=== Begin Enclosure ===

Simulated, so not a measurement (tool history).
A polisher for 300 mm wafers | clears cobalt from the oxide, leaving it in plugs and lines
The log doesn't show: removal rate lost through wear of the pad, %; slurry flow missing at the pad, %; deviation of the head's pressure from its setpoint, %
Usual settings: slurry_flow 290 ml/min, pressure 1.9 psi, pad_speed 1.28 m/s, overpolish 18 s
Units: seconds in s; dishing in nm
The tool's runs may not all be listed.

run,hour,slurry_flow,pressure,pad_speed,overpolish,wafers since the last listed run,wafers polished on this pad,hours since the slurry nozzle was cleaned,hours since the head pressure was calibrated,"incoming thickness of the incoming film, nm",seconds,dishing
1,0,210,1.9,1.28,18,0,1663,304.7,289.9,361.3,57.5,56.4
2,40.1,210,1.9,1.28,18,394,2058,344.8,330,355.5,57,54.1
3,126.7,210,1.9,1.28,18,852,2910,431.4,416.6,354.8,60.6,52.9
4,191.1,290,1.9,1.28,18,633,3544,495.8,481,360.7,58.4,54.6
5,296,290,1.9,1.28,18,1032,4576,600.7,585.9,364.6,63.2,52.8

=== End Enclosure ===

> BRIEF:
Reproduce all entries. Keep them exact.

> WRITTEN REPLY:
Simulated, so not a measurement (tool history).
A polisher for 300 mm wafers | clears cobalt from the oxide, leaving it in plugs and lines
The log doesn't show: removal rate lost through wear of the pad, %; slurry flow missing at the pad, %; deviation of the head's pressure from its setpoint, %
Usual settings: slurry_flow 290 ml/min, pressure 1.9 psi, pad_speed 1.28 m/s, overpolish 18 s
Units: seconds in s; dishing in nm
The tool's runs may not all be listed.

run,hour,slurry_flow,pressure,pad_speed,overpolish,wafers since the last listed run,wafers polished on this pad,hours since the slurry nozzle was cleaned,hours since the head pressure was calibrated,"incoming thickness of the incoming film, nm",seconds,dishing
1,0,210,1.9,1.28,18,0,1663,304.7,289.9,361.3,57.5,56.4
2,40.1,210,1.9,1.28,18,394,2058,344.8,330,355.5,57,54.1
3,126.7,210,1.9,1.28,18,852,2910,431.4,416.6,354.8,60.6,52.9
4,191.1,290,1.9,1.28,18,633,3544,495.8,481,360.7,58.4,54.6
5,296,290,1.9,1.28,18,1032,4576,600.7,585.9,364.6,63.2,52.8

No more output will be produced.